[[ INFORMATION SUPPLIED open ]]

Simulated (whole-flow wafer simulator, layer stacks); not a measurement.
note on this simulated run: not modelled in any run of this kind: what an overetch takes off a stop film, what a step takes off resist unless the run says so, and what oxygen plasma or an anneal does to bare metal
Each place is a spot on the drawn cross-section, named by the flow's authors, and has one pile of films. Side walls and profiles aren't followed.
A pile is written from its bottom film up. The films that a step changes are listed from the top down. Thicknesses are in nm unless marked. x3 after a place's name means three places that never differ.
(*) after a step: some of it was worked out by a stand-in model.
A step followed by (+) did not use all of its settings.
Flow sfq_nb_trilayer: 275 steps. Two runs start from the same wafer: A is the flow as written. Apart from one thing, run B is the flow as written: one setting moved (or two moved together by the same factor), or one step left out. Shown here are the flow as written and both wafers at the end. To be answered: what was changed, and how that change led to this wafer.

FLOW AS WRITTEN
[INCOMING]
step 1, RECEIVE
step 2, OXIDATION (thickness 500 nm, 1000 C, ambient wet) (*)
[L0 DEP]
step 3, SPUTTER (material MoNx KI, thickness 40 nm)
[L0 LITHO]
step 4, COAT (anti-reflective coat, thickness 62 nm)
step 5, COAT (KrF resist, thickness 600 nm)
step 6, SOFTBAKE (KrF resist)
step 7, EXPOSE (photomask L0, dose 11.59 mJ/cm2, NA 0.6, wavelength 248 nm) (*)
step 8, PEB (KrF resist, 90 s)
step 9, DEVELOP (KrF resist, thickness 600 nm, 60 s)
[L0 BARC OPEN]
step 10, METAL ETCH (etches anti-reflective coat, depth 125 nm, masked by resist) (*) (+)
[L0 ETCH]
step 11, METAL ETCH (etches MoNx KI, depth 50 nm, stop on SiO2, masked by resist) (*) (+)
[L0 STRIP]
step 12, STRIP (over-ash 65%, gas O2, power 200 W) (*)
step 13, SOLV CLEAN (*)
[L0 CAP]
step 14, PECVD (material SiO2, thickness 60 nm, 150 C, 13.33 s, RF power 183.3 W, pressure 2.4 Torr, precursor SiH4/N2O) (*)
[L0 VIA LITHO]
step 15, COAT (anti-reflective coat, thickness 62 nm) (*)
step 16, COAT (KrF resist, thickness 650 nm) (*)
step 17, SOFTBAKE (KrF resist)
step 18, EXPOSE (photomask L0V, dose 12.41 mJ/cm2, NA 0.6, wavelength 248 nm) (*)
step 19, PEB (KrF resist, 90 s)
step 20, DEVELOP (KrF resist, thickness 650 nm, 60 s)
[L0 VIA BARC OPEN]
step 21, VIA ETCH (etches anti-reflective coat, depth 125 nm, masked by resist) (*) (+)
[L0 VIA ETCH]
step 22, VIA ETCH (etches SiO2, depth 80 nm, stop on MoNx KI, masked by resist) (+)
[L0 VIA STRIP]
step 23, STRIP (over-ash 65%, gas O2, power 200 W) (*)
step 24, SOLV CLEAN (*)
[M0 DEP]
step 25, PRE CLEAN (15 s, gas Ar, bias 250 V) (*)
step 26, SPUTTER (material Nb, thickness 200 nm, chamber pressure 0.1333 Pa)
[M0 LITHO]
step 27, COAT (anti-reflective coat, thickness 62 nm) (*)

[[ INFORMATION SUPPLIED closed ]]

> **TASK ITEM**
Precisely reproduce the lines of the entries, beginning at the first and ending at the one containing "note on this". Add nothing.

> **TASK SOLUTION**
Simulated (whole-flow wafer simulator, layer stacks); not a measurement.
note on this simulated run: not modelled in any run of this kind: what an overetch takes off a stop film, what a step takes off resist unless the run says so, and what oxygen plasma or an anneal does to bare metal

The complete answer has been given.